- - - - - - -

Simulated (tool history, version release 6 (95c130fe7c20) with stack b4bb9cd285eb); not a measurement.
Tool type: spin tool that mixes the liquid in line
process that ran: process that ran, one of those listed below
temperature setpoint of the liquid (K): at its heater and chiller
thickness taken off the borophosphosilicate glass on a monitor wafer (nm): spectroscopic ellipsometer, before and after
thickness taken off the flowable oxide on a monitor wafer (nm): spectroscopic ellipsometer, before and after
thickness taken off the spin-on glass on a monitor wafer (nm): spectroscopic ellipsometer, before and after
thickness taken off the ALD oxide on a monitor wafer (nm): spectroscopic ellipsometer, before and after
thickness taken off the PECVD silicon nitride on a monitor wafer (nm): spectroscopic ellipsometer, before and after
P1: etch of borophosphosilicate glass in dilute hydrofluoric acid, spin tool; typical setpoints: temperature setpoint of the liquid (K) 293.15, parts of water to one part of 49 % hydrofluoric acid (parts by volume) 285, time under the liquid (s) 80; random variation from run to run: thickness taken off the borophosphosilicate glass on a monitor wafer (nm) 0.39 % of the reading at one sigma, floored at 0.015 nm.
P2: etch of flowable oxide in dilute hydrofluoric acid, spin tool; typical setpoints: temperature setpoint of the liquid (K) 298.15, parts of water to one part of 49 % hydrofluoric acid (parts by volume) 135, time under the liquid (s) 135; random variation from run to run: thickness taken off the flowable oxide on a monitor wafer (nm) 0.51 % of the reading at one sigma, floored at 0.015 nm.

- - - - - - -

## BRIEF
In full and word for word, output the entries.

## WRITTEN RESPONSE
Simulated (tool history, version release 6 (95c130fe7c20) with stack b4bb9cd285eb); not a measurement.
Tool type: spin tool that mixes the liquid in line
process that ran: process that ran, one of those listed below
temperature setpoint of the liquid (K): at its heater and chiller
thickness taken off the borophosphosilicate glass on a monitor wafer (nm): spectroscopic ellipsometer, before and after
thickness taken off the flowable oxide on a monitor wafer (nm): spectroscopic ellipsometer, before and after
thickness taken off the spin-on glass on a monitor wafer (nm): spectroscopic ellipsometer, before and after
thickness taken off the ALD oxide on a monitor wafer (nm): spectroscopic ellipsometer, before and after
thickness taken off the PECVD silicon nitride on a monitor wafer (nm): spectroscopic ellipsometer, before and after
P1: etch of borophosphosilicate glass in dilute hydrofluoric acid, spin tool; typical setpoints: temperature setpoint of the liquid (K) 293.15, parts of water to one part of 49 % hydrofluoric acid (parts by volume) 285, time under the liquid (s) 80; random variation from run to run: thickness taken off the borophosphosilicate glass on a monitor wafer (nm) 0.39 % of the reading at one sigma, floored at 0.015 nm.
P2: etch of flowable oxide in dilute hydrofluoric acid, spin tool; typical setpoints: temperature setpoint of the liquid (K) 298.15, parts of water to one part of 49 % hydrofluoric acid (parts by volume) 135, time under the liquid (s) 135; random variation from run to run: thickness taken off the flowable oxide on a monitor wafer (nm) 0.51 % of the reading at one sigma, floored at 0.015 nm.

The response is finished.